====
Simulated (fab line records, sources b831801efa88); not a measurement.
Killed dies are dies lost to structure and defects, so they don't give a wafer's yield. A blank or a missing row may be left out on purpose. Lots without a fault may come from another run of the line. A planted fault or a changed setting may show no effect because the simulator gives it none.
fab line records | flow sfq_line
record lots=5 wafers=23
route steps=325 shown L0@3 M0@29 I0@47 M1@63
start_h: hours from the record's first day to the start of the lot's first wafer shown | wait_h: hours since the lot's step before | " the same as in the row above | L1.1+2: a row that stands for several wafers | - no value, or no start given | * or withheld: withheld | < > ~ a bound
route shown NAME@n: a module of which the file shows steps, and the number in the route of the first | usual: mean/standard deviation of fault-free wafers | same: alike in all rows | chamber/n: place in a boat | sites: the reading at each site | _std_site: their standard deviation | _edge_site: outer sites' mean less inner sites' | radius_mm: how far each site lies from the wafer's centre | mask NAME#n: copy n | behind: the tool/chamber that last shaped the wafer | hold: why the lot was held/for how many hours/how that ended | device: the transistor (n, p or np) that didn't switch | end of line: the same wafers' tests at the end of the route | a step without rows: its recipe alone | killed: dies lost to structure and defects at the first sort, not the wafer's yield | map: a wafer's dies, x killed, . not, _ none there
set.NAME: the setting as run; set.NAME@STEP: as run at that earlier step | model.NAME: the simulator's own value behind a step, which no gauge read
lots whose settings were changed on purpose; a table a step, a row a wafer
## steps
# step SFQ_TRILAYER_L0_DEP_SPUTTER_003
====

◆ Work order:
Everything in the data above must be reproduced exactly.

◆ Exercise result:
Simulated (fab line records, sources b831801efa88); not a measurement.
Killed dies are dies lost to structure and defects, so they don't give a wafer's yield. A blank or a missing row may be left out on purpose. Lots without a fault may come from another run of the line. A planted fault or a changed setting may show no effect because the simulator gives it none.
fab line records | flow sfq_line
record lots=5 wafers=23
route steps=325 shown L0@3 M0@29 I0@47 M1@63
start_h: hours from the record's first day to the start of the lot's first wafer shown | wait_h: hours since the lot's step before | " the same as in the row above | L1.1+2: a row that stands for several wafers | - no value, or no start given | * or withheld: withheld | < > ~ a bound
route shown NAME@n: a module of which the file shows steps, and the number in the route of the first | usual: mean/standard deviation of fault-free wafers | same: alike in all rows | chamber/n: place in a boat | sites: the reading at each site | _std_site: their standard deviation | _edge_site: outer sites' mean less inner sites' | radius_mm: how far each site lies from the wafer's centre | mask NAME#n: copy n | behind: the tool/chamber that last shaped the wafer | hold: why the lot was held/for how many hours/how that ended | device: the transistor (n, p or np) that didn't switch | end of line: the same wafers' tests at the end of the route | a step without rows: its recipe alone | killed: dies lost to structure and defects at the first sort, not the wafer's yield | map: a wafer's dies, x killed, . not, _ none there
set.NAME: the setting as run; set.NAME@STEP: as run at that earlier step | model.NAME: the simulator's own value behind a step, which no gauge read
lots whose settings were changed on purpose; a table a step, a row a wafer
## steps
# step SFQ_TRILAYER_L0_DEP_SPUTTER_003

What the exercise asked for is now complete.